**Provided information**:
════════════════════
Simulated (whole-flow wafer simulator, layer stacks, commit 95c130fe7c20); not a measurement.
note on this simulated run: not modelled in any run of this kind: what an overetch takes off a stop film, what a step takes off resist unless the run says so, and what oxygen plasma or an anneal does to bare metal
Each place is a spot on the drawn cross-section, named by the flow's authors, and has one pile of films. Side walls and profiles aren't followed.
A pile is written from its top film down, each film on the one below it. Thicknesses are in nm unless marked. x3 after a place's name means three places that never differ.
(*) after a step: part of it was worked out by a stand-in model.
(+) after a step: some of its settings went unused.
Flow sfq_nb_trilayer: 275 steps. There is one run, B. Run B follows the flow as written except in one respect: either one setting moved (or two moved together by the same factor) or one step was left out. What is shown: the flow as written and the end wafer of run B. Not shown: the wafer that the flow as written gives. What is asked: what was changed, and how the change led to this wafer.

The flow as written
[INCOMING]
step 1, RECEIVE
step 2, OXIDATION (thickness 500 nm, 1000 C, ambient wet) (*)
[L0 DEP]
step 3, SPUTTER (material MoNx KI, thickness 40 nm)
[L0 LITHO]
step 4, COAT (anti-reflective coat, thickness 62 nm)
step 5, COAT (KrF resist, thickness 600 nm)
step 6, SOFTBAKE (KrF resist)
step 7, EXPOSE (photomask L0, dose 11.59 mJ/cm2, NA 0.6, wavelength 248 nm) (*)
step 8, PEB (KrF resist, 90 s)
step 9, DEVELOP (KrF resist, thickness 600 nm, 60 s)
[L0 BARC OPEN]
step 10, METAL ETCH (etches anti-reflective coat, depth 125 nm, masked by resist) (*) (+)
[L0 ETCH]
════════════════════

**Exercise**:
Every line of the data above is to be copied out exactly.

**Task output**:
Simulated (whole-flow wafer simulator, layer stacks, commit 95c130fe7c20); not a measurement.
note on this simulated run: not modelled in any run of this kind: what an overetch takes off a stop film, what a step takes off resist unless the run says so, and what oxygen plasma or an anneal does to bare metal
Each place is a spot on the drawn cross-section, named by the flow's authors, and has one pile of films. Side walls and profiles aren't followed.
A pile is written from its top film down, each film on the one below it. Thicknesses are in nm unless marked. x3 after a place's name means three places that never differ.
(*) after a step: part of it was worked out by a stand-in model.
(+) after a step: some of its settings went unused.
Flow sfq_nb_trilayer: 275 steps. There is one run, B. Run B follows the flow as written except in one respect: either one setting moved (or two moved together by the same factor) or one step was left out. What is shown: the flow as written and the end wafer of run B. Not shown: the wafer that the flow as written gives. What is asked: what was changed, and how the change led to this wafer.

The flow as written
[INCOMING]
step 1, RECEIVE
step 2, OXIDATION (thickness 500 nm, 1000 C, ambient wet) (*)
[L0 DEP]
step 3, SPUTTER (material MoNx KI, thickness 40 nm)
[L0 LITHO]
step 4, COAT (anti-reflective coat, thickness 62 nm)
step 5, COAT (KrF resist, thickness 600 nm)
step 6, SOFTBAKE (KrF resist)
step 7, EXPOSE (photomask L0, dose 11.59 mJ/cm2, NA 0.6, wavelength 248 nm) (*)
step 8, PEB (KrF resist, 90 s)
step 9, DEVELOP (KrF resist, thickness 600 nm, 60 s)
[L0 BARC OPEN]
step 10, METAL ETCH (etches anti-reflective coat, depth 125 nm, masked by resist) (*) (+)
[L0 ETCH]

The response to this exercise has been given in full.